EXERCISE DATA
────────────────────────────────────────

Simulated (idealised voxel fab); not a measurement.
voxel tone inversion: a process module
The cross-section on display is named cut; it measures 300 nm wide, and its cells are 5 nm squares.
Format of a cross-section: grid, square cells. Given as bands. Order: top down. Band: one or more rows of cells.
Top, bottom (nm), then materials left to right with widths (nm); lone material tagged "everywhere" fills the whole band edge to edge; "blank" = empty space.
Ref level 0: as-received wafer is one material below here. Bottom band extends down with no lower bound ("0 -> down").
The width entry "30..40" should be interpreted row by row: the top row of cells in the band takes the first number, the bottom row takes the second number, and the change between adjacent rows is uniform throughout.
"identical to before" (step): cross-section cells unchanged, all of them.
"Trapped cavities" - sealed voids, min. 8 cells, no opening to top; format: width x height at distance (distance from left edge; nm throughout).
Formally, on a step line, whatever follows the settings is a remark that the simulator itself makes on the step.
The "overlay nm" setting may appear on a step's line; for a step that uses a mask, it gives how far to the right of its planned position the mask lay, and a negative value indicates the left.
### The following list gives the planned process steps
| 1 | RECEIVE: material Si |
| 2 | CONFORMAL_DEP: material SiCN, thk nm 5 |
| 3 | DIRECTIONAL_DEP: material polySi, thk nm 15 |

────────────────────────────────────────

REQUIRED ACTION
Reproduce the listing above word for word.

ANSWER BOX
Simulated (idealised voxel fab); not a measurement.
voxel tone inversion: a process module
The cross-section on display is named cut; it measures 300 nm wide, and its cells are 5 nm squares.
Format of a cross-section: grid, square cells. Given as bands. Order: top down. Band: one or more rows of cells.
Top, bottom (nm), then materials left to right with widths (nm); lone material tagged "everywhere" fills the whole band edge to edge; "blank" = empty space.
Ref level 0: as-received wafer is one material below here. Bottom band extends down with no lower bound ("0 -> down").
The width entry "30..40" should be interpreted row by row: the top row of cells in the band takes the first number, the bottom row takes the second number, and the change between adjacent rows is uniform throughout.
"identical to before" (step): cross-section cells unchanged, all of them.
"Trapped cavities" - sealed voids, min. 8 cells, no opening to top; format: width x height at distance (distance from left edge; nm throughout).
Formally, on a step line, whatever follows the settings is a remark that the simulator itself makes on the step.
The "overlay nm" setting may appear on a step's line; for a step that uses a mask, it gives how far to the right of its planned position the mask lay, and a negative value indicates the left.
### The following list gives the planned process steps
| 1 | RECEIVE: material Si |
| 2 | CONFORMAL_DEP: material SiCN, thk nm 5 |
| 3 | DIRECTIONAL_DEP: material polySi, thk nm 15 |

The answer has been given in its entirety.